▶ WORK REQUEST: Write out every entry in full. Leave nothing out.

(LISTED RECORDS)

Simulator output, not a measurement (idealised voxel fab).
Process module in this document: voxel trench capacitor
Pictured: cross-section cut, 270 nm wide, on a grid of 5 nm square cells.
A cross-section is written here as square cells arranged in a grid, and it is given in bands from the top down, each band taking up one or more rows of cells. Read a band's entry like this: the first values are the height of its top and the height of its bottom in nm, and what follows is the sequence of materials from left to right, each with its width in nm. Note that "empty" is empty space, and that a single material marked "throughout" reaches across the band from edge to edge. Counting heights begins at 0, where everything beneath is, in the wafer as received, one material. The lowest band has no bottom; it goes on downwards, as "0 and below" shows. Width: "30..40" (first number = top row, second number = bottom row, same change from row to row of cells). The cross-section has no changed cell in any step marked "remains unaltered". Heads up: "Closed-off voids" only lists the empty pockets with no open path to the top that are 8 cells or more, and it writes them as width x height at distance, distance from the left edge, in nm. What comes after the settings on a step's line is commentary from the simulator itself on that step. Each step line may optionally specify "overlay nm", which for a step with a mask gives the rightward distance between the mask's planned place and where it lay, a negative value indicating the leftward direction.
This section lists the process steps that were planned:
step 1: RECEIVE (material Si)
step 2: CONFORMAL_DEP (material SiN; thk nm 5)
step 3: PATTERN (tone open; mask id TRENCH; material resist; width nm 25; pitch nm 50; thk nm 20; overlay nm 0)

(End LISTED RECORDS)

▶ RESULT:
Simulator output, not a measurement (idealised voxel fab).
Process module in this document: voxel trench capacitor
Pictured: cross-section cut, 270 nm wide, on a grid of 5 nm square cells.
A cross-section is written here as square cells arranged in a grid, and it is given in bands from the top down, each band taking up one or more rows of cells. Read a band's entry like this: the first values are the height of its top and the height of its bottom in nm, and what follows is the sequence of materials from left to right, each with its width in nm. Note that "empty" is empty space, and that a single material marked "throughout" reaches across the band from edge to edge. Counting heights begins at 0, where everything beneath is, in the wafer as received, one material. The lowest band has no bottom; it goes on downwards, as "0 and below" shows. Width: "30..40" (first number = top row, second number = bottom row, same change from row to row of cells). The cross-section has no changed cell in any step marked "remains unaltered". Heads up: "Closed-off voids" only lists the empty pockets with no open path to the top that are 8 cells or more, and it writes them as width x height at distance, distance from the left edge, in nm. What comes after the settings on a step's line is commentary from the simulator itself on that step. Each step line may optionally specify "overlay nm", which for a step with a mask gives the rightward distance between the mask's planned place and where it lay, a negative value indicating the leftward direction.
This section lists the process steps that were planned:
step 1: RECEIVE (material Si)
step 2: CONFORMAL_DEP (material SiN; thk nm 5)
step 3: PATTERN (tone open; mask id TRENCH; material resist; width nm 25; pitch nm 50; thk nm 20; overlay nm 0)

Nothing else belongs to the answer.